REQUIREMENT:
The answer must be the full listing, restated word for word.

INFORMATION:
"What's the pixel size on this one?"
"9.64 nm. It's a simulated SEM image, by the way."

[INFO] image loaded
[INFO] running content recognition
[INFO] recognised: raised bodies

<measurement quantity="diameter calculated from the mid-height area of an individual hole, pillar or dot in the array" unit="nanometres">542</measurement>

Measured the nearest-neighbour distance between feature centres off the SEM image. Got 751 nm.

RESPONSE BOX:
"What's the pixel size on this one?"
"9.64 nm. It's a simulated SEM image, by the way."

[INFO] image loaded
[INFO] running content recognition
[INFO] recognised: raised bodies

<measurement quantity="diameter calculated from the mid-height area of an individual hole, pillar or dot in the array" unit="nanometres">542</measurement>

Measured the nearest-neighbour distance between feature centres off the SEM image. Got 751 nm.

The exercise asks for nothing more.